### REQUIREMENT:
Output the entries below exactly, from the first line to the line holding "Struck lot and", both included.

### PROVIDED RECORDS:
= = = = =

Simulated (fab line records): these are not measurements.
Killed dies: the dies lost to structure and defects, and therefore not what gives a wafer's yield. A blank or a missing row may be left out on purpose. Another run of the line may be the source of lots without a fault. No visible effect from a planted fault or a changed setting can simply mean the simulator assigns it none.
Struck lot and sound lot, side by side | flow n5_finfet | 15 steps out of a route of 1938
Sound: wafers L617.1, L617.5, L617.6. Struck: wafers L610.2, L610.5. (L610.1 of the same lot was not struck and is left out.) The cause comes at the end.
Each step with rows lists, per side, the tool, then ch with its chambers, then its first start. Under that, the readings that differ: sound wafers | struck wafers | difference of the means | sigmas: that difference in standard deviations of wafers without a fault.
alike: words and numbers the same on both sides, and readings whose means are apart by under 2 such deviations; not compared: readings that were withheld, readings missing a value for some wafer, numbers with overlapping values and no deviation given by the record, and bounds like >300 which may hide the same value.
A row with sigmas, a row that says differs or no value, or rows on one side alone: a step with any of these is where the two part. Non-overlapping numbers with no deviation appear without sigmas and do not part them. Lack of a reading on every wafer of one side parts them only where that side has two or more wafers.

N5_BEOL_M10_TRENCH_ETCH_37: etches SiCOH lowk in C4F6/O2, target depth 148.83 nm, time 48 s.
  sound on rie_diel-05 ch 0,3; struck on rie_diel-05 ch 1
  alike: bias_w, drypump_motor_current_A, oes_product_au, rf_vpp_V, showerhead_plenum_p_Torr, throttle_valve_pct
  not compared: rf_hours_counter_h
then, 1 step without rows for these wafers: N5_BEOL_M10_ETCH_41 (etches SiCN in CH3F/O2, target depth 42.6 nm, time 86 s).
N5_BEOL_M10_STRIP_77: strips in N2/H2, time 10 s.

= = = = =

### REPLY:
Simulated (fab line records): these are not measurements.
Killed dies: the dies lost to structure and defects, and therefore not what gives a wafer's yield. A blank or a missing row may be left out on purpose. Another run of the line may be the source of lots without a fault. No visible effect from a planted fault or a changed setting can simply mean the simulator assigns it none.
Struck lot and sound lot, side by side | flow n5_finfet | 15 steps out of a route of 1938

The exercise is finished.